** Opening Data for analysis block **

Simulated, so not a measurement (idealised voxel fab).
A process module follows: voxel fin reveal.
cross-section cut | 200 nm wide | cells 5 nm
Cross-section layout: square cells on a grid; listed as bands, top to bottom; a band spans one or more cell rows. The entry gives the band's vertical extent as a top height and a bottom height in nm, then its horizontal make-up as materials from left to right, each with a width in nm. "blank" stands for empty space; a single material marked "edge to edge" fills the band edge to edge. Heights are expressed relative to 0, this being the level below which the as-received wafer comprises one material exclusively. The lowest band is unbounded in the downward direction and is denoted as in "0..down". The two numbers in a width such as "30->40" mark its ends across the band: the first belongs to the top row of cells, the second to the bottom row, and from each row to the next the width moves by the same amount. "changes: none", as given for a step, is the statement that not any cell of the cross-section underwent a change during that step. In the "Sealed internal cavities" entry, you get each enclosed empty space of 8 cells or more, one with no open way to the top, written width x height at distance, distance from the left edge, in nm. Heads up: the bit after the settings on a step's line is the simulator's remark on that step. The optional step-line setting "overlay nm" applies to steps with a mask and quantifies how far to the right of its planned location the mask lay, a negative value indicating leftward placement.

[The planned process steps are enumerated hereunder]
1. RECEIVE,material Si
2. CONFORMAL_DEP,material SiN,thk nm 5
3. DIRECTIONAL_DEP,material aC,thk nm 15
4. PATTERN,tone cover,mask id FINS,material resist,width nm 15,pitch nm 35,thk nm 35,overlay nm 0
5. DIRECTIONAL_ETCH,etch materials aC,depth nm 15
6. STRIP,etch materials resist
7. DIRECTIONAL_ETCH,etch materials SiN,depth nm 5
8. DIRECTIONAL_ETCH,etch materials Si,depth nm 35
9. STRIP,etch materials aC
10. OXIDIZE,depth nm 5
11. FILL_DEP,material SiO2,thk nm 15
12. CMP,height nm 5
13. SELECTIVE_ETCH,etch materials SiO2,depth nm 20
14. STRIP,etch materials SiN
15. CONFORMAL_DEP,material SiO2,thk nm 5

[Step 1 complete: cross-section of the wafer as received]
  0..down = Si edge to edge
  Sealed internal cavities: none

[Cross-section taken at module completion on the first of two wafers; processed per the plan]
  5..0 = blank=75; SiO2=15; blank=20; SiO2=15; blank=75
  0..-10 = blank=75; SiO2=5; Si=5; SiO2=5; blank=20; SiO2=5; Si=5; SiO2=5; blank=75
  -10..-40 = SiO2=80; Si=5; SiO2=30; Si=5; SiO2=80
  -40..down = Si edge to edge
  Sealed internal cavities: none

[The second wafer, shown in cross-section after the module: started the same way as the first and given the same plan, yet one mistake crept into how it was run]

** Closing Data for analysis block **

Required action.
In the listing above, locate the line containing "cross-section cut | 200 nm wide | cells 5 nm" and the line containing "2. CONFORMAL_DEP,material SiN,thk nm 5". Transcribe those two lines and everything between them, exactly as written.

Reply.
cross-section cut | 200 nm wide | cells 5 nm
Cross-section layout: square cells on a grid; listed as bands, top to bottom; a band spans one or more cell rows. The entry gives the band's vertical extent as a top height and a bottom height in nm, then its horizontal make-up as materials from left to right, each with a width in nm. "blank" stands for empty space; a single material marked "edge to edge" fills the band edge to edge. Heights are expressed relative to 0, this being the level below which the as-received wafer comprises one material exclusively. The lowest band is unbounded in the downward direction and is denoted as in "0..down". The two numbers in a width such as "30->40" mark its ends across the band: the first belongs to the top row of cells, the second to the bottom row, and from each row to the next the width moves by the same amount. "changes: none", as given for a step, is the statement that not any cell of the cross-section underwent a change during that step. In the "Sealed internal cavities" entry, you get each enclosed empty space of 8 cells or more, one with no open way to the top, written width x height at distance, distance from the left edge, in nm. Heads up: the bit after the settings on a step's line is the simulator's remark on that step. The optional step-line setting "overlay nm" applies to steps with a mask and quantifies how far to the right of its planned location the mask lay, a negative value indicating leftward placement.

[The planned process steps are enumerated hereunder]
1. RECEIVE,material Si
2. CONFORMAL_DEP,material SiN,thk nm 5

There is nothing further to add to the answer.